▽

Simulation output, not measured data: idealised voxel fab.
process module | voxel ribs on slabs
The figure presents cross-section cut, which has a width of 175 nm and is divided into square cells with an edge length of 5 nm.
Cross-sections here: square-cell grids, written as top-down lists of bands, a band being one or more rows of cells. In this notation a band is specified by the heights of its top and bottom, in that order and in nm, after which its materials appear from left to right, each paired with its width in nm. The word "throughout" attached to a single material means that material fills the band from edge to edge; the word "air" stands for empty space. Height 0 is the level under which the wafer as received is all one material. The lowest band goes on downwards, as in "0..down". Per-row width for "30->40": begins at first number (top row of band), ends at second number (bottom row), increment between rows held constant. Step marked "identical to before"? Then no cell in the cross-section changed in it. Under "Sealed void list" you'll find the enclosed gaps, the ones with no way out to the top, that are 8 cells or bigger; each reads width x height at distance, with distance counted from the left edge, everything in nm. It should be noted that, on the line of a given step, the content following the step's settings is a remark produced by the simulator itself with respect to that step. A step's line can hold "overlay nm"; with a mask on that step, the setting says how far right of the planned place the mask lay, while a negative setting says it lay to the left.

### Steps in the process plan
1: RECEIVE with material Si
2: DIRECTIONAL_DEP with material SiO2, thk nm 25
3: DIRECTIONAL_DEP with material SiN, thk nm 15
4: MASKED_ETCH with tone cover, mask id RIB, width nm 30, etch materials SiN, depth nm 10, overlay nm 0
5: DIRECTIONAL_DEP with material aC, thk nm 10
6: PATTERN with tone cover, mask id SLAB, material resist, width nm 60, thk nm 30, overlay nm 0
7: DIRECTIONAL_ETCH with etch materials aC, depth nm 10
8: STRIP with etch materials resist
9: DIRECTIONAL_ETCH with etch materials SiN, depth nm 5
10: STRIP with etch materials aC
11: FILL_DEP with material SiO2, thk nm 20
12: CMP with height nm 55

△

■ ASSIGNMENT
Look in the material above for the line with "3: DIRECTIONAL_DEP with" and the line with "6: PATTERN with", and transcribe exactly those lines and all lines between them, nothing more.

■ TASK OUTPUT
3: DIRECTIONAL_DEP with material SiN, thk nm 15
4: MASKED_ETCH with tone cover, mask id RIB, width nm 30, etch materials SiN, depth nm 10, overlay nm 0
5: DIRECTIONAL_DEP with material aC, thk nm 10
6: PATTERN with tone cover, mask id SLAB, material resist, width nm 60, thk nm 30, overlay nm 0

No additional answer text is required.